TASK ITEM: Would you write out, word for word, each line of the records below from the top through the one holding "Killed dies are"?

GIVEN DATA:
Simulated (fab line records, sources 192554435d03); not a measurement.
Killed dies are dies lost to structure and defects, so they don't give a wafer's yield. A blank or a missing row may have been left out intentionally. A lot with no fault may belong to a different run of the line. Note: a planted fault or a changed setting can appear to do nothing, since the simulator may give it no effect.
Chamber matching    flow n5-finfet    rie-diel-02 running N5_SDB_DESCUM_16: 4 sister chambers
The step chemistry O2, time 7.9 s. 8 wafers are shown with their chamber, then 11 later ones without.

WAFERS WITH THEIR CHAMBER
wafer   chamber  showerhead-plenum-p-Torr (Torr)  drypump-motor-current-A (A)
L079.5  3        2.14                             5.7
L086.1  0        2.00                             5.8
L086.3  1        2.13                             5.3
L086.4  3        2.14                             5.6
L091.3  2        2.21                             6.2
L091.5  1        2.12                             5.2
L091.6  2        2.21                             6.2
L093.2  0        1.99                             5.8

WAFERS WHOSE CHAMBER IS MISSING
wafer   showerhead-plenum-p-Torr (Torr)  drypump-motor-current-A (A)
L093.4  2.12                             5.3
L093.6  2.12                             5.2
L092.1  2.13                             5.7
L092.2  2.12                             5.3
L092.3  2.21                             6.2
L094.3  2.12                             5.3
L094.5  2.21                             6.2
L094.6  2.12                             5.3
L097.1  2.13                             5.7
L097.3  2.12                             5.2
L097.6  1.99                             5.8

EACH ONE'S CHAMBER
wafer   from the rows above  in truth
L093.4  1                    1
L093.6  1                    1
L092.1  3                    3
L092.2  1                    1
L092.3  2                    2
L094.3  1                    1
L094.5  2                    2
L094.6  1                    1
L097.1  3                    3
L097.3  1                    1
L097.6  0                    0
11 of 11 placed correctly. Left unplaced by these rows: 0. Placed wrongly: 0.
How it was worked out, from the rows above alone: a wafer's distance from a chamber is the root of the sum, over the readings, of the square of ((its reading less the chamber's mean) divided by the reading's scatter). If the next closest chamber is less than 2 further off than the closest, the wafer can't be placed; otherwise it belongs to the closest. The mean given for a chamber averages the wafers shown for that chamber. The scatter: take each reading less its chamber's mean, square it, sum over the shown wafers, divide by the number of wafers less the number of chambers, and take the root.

ANSWER BOX:
Simulated (fab line records, sources 192554435d03); not a measurement.
Killed dies are dies lost to structure and defects, so they don't give a wafer's yield. A blank or a missing row may have been left out intentionally. A lot with no fault may belong to a different run of the line. Note: a planted fault or a changed setting can appear to do nothing, since the simulator may give it no effect.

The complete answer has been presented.